Action item: For the listing below, return the line containing "S3: wait ahead of the reading; s; usual 2", the line containing "C3: hours of", and all lines in between, exactly as written and nothing else.

Information given:
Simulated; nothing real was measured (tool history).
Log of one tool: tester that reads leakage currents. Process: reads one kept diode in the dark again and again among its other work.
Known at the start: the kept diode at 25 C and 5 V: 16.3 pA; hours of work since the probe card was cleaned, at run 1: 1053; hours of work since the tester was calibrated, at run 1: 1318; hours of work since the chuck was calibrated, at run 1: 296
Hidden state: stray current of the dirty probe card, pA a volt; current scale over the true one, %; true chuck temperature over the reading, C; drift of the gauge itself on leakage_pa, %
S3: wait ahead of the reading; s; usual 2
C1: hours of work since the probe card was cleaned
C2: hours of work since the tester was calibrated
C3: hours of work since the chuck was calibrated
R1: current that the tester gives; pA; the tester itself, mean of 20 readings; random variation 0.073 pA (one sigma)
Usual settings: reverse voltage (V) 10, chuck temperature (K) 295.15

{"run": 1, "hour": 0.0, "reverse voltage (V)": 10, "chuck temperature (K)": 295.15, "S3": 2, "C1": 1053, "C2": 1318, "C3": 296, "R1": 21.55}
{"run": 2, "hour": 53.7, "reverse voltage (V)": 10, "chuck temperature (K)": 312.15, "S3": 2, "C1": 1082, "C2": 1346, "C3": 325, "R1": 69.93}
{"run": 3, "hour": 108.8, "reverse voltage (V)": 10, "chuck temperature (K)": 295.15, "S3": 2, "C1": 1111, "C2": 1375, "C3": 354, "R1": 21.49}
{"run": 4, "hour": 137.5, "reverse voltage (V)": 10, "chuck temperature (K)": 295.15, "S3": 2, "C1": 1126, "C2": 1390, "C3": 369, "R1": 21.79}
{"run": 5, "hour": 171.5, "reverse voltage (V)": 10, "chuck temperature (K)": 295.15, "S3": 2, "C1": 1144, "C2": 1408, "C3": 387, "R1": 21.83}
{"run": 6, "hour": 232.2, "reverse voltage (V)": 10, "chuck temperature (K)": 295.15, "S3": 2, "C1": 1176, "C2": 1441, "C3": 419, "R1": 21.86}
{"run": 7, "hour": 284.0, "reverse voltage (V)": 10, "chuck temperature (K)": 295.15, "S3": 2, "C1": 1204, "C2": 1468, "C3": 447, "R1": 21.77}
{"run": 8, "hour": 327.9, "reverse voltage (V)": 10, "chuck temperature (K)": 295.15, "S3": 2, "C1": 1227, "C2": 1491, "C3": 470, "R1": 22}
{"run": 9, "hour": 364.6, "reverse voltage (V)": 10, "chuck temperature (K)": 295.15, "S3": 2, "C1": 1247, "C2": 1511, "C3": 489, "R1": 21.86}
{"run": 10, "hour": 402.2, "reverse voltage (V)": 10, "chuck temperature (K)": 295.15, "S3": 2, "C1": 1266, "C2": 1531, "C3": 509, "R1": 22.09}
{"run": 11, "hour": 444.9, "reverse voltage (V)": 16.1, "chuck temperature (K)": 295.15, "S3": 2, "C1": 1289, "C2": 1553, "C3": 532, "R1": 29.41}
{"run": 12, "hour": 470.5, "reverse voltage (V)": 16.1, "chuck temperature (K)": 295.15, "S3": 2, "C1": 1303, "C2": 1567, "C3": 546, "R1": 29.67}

Worked solution:
S3: wait ahead of the reading; s; usual 2
C1: hours of work since the probe card was cleaned
C2: hours of work since the tester was calibrated
C3: hours of work since the chuck was calibrated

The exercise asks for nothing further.